§ **TASK ITEM**
Write out again, please, the records below from the first line to the line holding "P2: etch of", inclusive, and nothing else.

§ **PROVIDED INFORMATION**
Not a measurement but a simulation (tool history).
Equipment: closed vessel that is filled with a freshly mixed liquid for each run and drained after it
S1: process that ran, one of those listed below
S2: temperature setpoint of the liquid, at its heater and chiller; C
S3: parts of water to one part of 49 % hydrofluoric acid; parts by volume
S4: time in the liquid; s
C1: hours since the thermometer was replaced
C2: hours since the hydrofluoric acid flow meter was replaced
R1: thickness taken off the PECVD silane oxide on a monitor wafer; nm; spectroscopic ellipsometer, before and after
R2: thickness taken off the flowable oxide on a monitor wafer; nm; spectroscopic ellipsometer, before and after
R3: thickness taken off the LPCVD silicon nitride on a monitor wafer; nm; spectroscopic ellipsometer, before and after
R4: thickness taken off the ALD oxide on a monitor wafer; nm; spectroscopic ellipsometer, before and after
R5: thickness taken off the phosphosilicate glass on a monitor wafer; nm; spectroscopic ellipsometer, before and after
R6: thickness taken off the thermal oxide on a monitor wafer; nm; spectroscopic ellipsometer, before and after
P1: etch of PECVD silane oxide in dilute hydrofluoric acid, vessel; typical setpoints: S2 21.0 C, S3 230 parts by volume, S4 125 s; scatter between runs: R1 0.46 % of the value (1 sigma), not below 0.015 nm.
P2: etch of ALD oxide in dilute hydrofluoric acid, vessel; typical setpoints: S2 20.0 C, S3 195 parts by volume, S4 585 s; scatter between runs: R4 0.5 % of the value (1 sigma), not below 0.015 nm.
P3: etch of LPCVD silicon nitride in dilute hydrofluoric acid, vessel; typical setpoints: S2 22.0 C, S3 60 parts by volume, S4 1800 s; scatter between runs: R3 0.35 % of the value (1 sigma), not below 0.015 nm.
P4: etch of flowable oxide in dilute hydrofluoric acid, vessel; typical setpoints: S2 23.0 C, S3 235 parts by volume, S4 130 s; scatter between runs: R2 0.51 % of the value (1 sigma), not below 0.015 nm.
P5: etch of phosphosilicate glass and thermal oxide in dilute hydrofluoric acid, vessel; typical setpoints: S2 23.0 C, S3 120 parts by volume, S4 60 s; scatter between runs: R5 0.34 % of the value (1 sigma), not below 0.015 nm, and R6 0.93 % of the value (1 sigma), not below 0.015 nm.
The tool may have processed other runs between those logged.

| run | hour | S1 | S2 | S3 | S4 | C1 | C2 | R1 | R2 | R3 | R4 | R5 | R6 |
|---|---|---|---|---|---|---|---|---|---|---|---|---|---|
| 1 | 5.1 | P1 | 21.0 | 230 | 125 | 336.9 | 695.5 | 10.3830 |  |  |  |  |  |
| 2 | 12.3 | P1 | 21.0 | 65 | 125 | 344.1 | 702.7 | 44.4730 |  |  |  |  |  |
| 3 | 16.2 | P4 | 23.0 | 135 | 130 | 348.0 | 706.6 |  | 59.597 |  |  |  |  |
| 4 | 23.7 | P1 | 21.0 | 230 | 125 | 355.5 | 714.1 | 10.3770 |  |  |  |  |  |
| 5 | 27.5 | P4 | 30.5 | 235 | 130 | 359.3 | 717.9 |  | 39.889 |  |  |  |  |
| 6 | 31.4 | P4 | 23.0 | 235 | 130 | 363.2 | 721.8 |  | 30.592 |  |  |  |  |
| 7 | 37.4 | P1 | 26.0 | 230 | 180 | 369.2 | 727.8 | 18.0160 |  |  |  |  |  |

§ **EXERCISE RESPONSE**
Not a measurement but a simulation (tool history).
Equipment: closed vessel that is filled with a freshly mixed liquid for each run and drained after it
S1: process that ran, one of those listed below
S2: temperature setpoint of the liquid, at its heater and chiller; C
S3: parts of water to one part of 49 % hydrofluoric acid; parts by volume
S4: time in the liquid; s
C1: hours since the thermometer was replaced
C2: hours since the hydrofluoric acid flow meter was replaced
R1: thickness taken off the PECVD silane oxide on a monitor wafer; nm; spectroscopic ellipsometer, before and after
R2: thickness taken off the flowable oxide on a monitor wafer; nm; spectroscopic ellipsometer, before and after
R3: thickness taken off the LPCVD silicon nitride on a monitor wafer; nm; spectroscopic ellipsometer, before and after
R4: thickness taken off the ALD oxide on a monitor wafer; nm; spectroscopic ellipsometer, before and after
R5: thickness taken off the phosphosilicate glass on a monitor wafer; nm; spectroscopic ellipsometer, before and after
R6: thickness taken off the thermal oxide on a monitor wafer; nm; spectroscopic ellipsometer, before and after
P1: etch of PECVD silane oxide in dilute hydrofluoric acid, vessel; typical setpoints: S2 21.0 C, S3 230 parts by volume, S4 125 s; scatter between runs: R1 0.46 % of the value (1 sigma), not below 0.015 nm.
P2: etch of ALD oxide in dilute hydrofluoric acid, vessel; typical setpoints: S2 20.0 C, S3 195 parts by volume, S4 585 s; scatter between runs: R4 0.5 % of the value (1 sigma), not below 0.015 nm.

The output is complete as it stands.